Activity:
Copy out the lines of the records below, and only those lines, from the one with "B1: reference wafer" through the one with "R1: film thickness", exactly as they appear.

——

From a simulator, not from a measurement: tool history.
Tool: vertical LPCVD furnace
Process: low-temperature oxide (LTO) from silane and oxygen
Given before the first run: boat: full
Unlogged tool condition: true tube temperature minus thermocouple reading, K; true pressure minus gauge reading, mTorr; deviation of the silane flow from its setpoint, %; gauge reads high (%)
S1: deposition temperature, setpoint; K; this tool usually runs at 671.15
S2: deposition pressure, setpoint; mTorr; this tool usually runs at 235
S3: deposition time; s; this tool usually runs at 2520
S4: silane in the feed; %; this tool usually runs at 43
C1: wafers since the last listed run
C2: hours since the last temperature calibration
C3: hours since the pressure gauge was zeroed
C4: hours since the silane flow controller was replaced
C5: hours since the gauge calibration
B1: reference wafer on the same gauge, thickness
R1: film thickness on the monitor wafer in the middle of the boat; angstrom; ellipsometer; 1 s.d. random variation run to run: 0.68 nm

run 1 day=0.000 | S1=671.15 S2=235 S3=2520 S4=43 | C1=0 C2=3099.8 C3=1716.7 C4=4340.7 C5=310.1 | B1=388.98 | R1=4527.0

——

Response box:
B1: reference wafer on the same gauge, thickness
R1: film thickness on the monitor wafer in the middle of the boat; angstrom; ellipsometer; 1 s.d. random variation run to run: 0.68 nm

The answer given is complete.